§ **Material provided**

-- -- --

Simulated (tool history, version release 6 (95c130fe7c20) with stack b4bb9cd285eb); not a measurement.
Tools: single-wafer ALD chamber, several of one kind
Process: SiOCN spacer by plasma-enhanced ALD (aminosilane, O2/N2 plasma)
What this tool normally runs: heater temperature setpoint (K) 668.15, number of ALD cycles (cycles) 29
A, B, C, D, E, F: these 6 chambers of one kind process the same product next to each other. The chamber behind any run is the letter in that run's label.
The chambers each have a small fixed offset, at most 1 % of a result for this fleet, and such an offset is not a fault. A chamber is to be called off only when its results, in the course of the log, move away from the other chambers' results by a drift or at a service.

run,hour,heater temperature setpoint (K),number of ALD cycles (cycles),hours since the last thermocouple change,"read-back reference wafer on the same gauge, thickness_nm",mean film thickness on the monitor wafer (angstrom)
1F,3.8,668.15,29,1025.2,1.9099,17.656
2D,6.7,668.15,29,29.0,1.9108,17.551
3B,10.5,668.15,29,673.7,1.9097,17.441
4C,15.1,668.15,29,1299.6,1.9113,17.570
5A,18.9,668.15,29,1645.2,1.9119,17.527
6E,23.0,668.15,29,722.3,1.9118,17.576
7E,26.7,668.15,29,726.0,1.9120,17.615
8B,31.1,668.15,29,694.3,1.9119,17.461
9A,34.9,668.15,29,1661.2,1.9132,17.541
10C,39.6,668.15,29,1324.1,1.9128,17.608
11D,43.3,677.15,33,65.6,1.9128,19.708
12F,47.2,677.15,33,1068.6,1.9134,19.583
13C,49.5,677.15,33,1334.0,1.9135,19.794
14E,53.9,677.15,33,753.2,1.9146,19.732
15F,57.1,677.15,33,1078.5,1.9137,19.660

-- -- --

§ **Activity**
Look above for the line containing "2D,6.7,668.15,29,29.0,1.9108,17.551" and the line containing "14E,53.9,677.15,33,753.2,1.9146,19.732". Transcribe both, with the lines between them, exactly.

§ **Solution**
2D,6.7,668.15,29,29.0,1.9108,17.551
3B,10.5,668.15,29,673.7,1.9097,17.441
4C,15.1,668.15,29,1299.6,1.9113,17.570
5A,18.9,668.15,29,1645.2,1.9119,17.527
6E,23.0,668.15,29,722.3,1.9118,17.576
7E,26.7,668.15,29,726.0,1.9120,17.615
8B,31.1,668.15,29,694.3,1.9119,17.461
9A,34.9,668.15,29,1661.2,1.9132,17.541
10C,39.6,668.15,29,1324.1,1.9128,17.608
11D,43.3,677.15,33,65.6,1.9128,19.708
12F,47.2,677.15,33,1068.6,1.9134,19.583
13C,49.5,677.15,33,1334.0,1.9135,19.794
14E,53.9,677.15,33,753.2,1.9146,19.732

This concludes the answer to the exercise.